**DATASET EXTRACT**:
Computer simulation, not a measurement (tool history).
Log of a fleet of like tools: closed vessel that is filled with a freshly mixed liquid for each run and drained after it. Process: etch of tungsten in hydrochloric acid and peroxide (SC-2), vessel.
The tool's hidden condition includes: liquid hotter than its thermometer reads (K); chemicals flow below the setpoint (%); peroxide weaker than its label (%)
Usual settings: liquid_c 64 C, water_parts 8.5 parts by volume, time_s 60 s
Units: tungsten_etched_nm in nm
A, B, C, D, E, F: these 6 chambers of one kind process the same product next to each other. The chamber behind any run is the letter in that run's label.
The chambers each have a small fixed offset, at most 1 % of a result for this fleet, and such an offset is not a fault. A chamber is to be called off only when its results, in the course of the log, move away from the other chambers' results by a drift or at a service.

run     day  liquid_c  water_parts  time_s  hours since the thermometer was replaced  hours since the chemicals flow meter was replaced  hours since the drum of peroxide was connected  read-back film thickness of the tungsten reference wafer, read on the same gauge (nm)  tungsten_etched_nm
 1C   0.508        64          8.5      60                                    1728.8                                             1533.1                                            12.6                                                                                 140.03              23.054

**REQUIRED ACTION**:
Reprint the complete listing exactly.

**EXERCISE SOLUTION**:
Computer simulation, not a measurement (tool history).
Log of a fleet of like tools: closed vessel that is filled with a freshly mixed liquid for each run and drained after it. Process: etch of tungsten in hydrochloric acid and peroxide (SC-2), vessel.
The tool's hidden condition includes: liquid hotter than its thermometer reads (K); chemicals flow below the setpoint (%); peroxide weaker than its label (%)
Usual settings: liquid_c 64 C, water_parts 8.5 parts by volume, time_s 60 s
Units: tungsten_etched_nm in nm
A, B, C, D, E, F: these 6 chambers of one kind process the same product next to each other. The chamber behind any run is the letter in that run's label.
The chambers each have a small fixed offset, at most 1 % of a result for this fleet, and such an offset is not a fault. A chamber is to be called off only when its results, in the course of the log, move away from the other chambers' results by a drift or at a service.

run     day  liquid_c  water_parts  time_s  hours since the thermometer was replaced  hours since the chemicals flow meter was replaced  hours since the drum of peroxide was connected  read-back film thickness of the tungsten reference wafer, read on the same gauge (nm)  tungsten_etched_nm
 1C   0.508        64          8.5      60                                    1728.8                                             1533.1                                            12.6                                                                                 140.03              23.054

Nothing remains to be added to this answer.